◆ Information provided:
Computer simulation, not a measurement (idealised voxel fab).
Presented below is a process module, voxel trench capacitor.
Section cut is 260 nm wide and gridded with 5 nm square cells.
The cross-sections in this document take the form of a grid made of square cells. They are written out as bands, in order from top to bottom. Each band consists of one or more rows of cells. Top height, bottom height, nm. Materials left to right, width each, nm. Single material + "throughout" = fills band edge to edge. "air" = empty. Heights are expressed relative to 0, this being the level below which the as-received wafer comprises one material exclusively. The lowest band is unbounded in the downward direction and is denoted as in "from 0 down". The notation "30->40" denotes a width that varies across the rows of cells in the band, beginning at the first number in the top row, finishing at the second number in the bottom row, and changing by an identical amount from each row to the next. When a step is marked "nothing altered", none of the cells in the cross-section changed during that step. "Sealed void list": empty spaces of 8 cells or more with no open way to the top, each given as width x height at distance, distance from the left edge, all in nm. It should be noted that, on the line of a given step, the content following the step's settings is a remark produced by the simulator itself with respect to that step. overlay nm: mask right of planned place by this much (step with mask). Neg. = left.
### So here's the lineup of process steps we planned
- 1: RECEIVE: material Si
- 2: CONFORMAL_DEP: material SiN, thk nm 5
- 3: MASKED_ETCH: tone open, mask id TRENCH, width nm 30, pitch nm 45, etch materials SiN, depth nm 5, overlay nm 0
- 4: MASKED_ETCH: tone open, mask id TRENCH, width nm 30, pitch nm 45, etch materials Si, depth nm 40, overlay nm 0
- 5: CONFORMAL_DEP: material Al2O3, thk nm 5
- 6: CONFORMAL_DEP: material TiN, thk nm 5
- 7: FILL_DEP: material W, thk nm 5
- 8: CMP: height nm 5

◆ Exercise:
Output each record exactly as it appears in the listing.

◆ Your solution:
Computer simulation, not a measurement (idealised voxel fab).
Presented below is a process module, voxel trench capacitor.
Section cut is 260 nm wide and gridded with 5 nm square cells.
The cross-sections in this document take the form of a grid made of square cells. They are written out as bands, in order from top to bottom. Each band consists of one or more rows of cells. Top height, bottom height, nm. Materials left to right, width each, nm. Single material + "throughout" = fills band edge to edge. "air" = empty. Heights are expressed relative to 0, this being the level below which the as-received wafer comprises one material exclusively. The lowest band is unbounded in the downward direction and is denoted as in "from 0 down". The notation "30->40" denotes a width that varies across the rows of cells in the band, beginning at the first number in the top row, finishing at the second number in the bottom row, and changing by an identical amount from each row to the next. When a step is marked "nothing altered", none of the cells in the cross-section changed during that step. "Sealed void list": empty spaces of 8 cells or more with no open way to the top, each given as width x height at distance, distance from the left edge, all in nm. It should be noted that, on the line of a given step, the content following the step's settings is a remark produced by the simulator itself with respect to that step. overlay nm: mask right of planned place by this much (step with mask). Neg. = left.
### So here's the lineup of process steps we planned
- 1: RECEIVE: material Si
- 2: CONFORMAL_DEP: material SiN, thk nm 5
- 3: MASKED_ETCH: tone open, mask id TRENCH, width nm 30, pitch nm 45, etch materials SiN, depth nm 5, overlay nm 0
- 4: MASKED_ETCH: tone open, mask id TRENCH, width nm 30, pitch nm 45, etch materials Si, depth nm 40, overlay nm 0
- 5: CONFORMAL_DEP: material Al2O3, thk nm 5
- 6: CONFORMAL_DEP: material TiN, thk nm 5
- 7: FILL_DEP: material W, thk nm 5
- 8: CMP: height nm 5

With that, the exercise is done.